Please reproduce exactly the lines that begin the listing below, up to and including the line where "note on this" occurs.

=== Section Start ===
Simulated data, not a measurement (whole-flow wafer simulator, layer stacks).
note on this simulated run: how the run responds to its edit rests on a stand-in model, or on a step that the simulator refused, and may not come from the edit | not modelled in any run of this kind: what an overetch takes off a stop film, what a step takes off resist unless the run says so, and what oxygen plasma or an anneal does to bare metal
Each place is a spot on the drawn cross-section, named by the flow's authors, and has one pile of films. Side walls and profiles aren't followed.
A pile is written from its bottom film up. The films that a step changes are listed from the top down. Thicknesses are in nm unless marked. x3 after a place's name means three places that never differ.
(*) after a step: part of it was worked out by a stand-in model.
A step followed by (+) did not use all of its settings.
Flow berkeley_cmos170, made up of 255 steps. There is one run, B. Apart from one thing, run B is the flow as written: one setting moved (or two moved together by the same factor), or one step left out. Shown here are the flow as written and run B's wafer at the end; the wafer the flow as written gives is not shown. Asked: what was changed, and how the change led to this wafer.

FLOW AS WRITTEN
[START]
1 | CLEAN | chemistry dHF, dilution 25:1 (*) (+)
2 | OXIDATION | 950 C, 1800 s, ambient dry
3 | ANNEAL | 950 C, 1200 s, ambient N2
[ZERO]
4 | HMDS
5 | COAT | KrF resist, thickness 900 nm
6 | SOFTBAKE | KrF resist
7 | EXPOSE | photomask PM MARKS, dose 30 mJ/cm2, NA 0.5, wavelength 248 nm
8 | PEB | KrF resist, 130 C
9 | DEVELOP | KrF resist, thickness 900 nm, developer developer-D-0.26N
=== Section End ===

### TASK RESULT
Simulated data, not a measurement (whole-flow wafer simulator, layer stacks).
note on this simulated run: how the run responds to its edit rests on a stand-in model, or on a step that the simulator refused, and may not come from the edit | not modelled in any run of this kind: what an overetch takes off a stop film, what a step takes off resist unless the run says so, and what oxygen plasma or an anneal does to bare metal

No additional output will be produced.